**Work request**
From the top of the records below, return each line exactly, ending with the line that contains "A cross-section is".

----- Recorded information

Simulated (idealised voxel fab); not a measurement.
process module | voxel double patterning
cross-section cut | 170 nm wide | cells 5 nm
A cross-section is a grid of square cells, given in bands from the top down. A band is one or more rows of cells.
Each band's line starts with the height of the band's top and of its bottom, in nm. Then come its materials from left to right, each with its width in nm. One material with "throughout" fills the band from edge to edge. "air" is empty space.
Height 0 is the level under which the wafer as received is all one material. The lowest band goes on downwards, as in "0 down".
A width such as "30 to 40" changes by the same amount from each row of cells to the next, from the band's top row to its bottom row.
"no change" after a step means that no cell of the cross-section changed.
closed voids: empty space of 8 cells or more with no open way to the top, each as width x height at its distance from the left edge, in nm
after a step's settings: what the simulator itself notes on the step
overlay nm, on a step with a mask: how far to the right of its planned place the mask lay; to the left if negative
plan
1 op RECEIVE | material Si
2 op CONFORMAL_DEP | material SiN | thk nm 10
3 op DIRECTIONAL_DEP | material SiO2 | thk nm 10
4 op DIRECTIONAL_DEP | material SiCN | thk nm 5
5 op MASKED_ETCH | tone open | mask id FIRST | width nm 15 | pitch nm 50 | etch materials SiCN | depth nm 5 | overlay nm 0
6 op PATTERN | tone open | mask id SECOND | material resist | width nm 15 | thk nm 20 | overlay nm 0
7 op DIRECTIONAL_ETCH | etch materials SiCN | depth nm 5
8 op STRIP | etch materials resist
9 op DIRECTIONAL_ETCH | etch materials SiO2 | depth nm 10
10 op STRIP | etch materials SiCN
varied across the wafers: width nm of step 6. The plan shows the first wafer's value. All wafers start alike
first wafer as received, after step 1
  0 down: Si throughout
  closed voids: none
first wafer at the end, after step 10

----------

**Answer section**
Simulated (idealised voxel fab); not a measurement.
process module | voxel double patterning
cross-section cut | 170 nm wide | cells 5 nm
A cross-section is a grid of square cells, given in bands from the top down. A band is one or more rows of cells.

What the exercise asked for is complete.